--------------------

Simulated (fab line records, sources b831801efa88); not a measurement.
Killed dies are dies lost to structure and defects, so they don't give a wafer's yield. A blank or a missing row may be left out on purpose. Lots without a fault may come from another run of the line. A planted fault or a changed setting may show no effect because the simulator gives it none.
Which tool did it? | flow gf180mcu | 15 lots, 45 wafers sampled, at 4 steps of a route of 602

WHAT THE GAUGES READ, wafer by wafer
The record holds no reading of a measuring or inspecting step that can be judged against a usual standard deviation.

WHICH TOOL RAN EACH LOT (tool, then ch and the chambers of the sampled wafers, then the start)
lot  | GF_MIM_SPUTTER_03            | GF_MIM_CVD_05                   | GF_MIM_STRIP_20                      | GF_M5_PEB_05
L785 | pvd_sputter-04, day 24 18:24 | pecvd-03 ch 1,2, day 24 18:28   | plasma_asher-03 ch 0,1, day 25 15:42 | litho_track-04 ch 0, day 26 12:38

--------------------

**Work instruction:** Your reply must repeat the entries above exactly and in full.

**Task output:**
Simulated (fab line records, sources b831801efa88); not a measurement.
Killed dies are dies lost to structure and defects, so they don't give a wafer's yield. A blank or a missing row may be left out on purpose. Lots without a fault may come from another run of the line. A planted fault or a changed setting may show no effect because the simulator gives it none.
Which tool did it? | flow gf180mcu | 15 lots, 45 wafers sampled, at 4 steps of a route of 602

WHAT THE GAUGES READ, wafer by wafer
The record holds no reading of a measuring or inspecting step that can be judged against a usual standard deviation.

WHICH TOOL RAN EACH LOT (tool, then ch and the chambers of the sampled wafers, then the start)
lot  | GF_MIM_SPUTTER_03            | GF_MIM_CVD_05                   | GF_MIM_STRIP_20                      | GF_M5_PEB_05
L785 | pvd_sputter-04, day 24 18:24 | pecvd-03 ch 1,2, day 24 18:28   | plasma_asher-03 ch 0,1, day 25 15:42 | litho_track-04 ch 0, day 26 12:38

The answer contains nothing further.